Write out exactly what each line says, starting with the first line below and ending on the one with "# day 20.267: wet clean of the chamber".

==============================

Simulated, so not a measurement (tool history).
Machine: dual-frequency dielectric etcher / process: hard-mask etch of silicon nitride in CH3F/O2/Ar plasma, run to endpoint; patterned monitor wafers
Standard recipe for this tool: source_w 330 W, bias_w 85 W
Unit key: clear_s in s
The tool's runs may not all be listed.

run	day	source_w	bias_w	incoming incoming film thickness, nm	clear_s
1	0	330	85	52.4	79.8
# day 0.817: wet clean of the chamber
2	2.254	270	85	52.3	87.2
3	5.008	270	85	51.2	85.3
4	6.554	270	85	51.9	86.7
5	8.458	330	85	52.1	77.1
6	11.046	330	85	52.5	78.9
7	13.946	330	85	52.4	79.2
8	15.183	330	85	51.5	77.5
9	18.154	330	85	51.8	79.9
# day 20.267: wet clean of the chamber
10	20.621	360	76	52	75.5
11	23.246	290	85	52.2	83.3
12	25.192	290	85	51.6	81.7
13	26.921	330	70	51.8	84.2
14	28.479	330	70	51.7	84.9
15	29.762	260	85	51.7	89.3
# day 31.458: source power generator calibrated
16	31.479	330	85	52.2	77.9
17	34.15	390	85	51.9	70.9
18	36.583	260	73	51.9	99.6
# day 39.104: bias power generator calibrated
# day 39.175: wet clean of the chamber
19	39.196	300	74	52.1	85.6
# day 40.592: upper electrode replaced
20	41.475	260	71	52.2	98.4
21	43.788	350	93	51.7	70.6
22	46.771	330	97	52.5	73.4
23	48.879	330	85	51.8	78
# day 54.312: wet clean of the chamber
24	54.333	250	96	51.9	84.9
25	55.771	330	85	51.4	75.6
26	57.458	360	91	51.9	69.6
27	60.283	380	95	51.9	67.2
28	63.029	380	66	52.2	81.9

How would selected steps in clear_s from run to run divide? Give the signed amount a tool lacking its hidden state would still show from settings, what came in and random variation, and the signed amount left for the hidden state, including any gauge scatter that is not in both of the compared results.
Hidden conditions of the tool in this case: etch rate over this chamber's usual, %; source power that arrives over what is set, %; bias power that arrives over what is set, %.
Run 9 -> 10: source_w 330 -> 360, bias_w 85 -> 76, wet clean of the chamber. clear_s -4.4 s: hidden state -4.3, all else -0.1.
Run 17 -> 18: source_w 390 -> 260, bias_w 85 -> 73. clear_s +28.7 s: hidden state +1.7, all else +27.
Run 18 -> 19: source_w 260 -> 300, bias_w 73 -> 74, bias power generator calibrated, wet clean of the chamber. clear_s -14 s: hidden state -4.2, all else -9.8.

==============================

● Task solution:
Simulated, so not a measurement (tool history).
Machine: dual-frequency dielectric etcher / process: hard-mask etch of silicon nitride in CH3F/O2/Ar plasma, run to endpoint; patterned monitor wafers
Standard recipe for this tool: source_w 330 W, bias_w 85 W
Unit key: clear_s in s
The tool's runs may not all be listed.

run	day	source_w	bias_w	incoming incoming film thickness, nm	clear_s
1	0	330	85	52.4	79.8
# day 0.817: wet clean of the chamber
2	2.254	270	85	52.3	87.2
3	5.008	270	85	51.2	85.3
4	6.554	270	85	51.9	86.7
5	8.458	330	85	52.1	77.1
6	11.046	330	85	52.5	78.9
7	13.946	330	85	52.4	79.2
8	15.183	330	85	51.5	77.5
9	18.154	330	85	51.8	79.9
# day 20.267: wet clean of the chamber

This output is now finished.